ASSIGNED TASK: From the first line of the records down to the one that holds "A cross-section is", transcribe each line exactly and add nothing.

[Opening SOURCE INFORMATION section]
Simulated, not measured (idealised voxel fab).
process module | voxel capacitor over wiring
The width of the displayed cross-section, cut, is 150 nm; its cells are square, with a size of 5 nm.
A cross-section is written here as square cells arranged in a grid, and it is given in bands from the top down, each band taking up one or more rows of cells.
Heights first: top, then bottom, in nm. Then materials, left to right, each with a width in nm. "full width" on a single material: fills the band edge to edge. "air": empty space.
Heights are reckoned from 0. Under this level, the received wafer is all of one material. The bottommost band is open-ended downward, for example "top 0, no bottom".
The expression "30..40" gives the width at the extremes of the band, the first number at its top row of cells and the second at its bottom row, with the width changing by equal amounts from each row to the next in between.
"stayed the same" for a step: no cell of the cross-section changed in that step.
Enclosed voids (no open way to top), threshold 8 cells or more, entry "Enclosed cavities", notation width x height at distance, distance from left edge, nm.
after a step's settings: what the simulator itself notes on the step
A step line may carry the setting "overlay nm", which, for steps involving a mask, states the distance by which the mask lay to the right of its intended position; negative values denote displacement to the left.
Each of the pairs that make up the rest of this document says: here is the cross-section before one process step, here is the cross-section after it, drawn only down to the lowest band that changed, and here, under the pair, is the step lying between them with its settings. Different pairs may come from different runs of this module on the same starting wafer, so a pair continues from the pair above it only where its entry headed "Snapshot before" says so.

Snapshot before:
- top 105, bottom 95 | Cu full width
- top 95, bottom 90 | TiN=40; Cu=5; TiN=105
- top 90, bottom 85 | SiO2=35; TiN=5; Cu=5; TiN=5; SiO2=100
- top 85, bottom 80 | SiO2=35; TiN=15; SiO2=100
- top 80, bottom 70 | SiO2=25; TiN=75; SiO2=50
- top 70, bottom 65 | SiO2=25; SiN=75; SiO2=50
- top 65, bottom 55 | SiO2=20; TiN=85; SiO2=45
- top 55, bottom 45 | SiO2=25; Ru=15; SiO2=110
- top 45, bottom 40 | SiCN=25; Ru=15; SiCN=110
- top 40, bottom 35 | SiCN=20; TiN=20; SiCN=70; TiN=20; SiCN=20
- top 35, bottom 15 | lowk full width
[Closing SOURCE INFORMATION section]

TASK OUTPUT:
Simulated, not measured (idealised voxel fab).
process module | voxel capacitor over wiring
The width of the displayed cross-section, cut, is 150 nm; its cells are square, with a size of 5 nm.
A cross-section is written here as square cells arranged in a grid, and it is given in bands from the top down, each band taking up one or more rows of cells.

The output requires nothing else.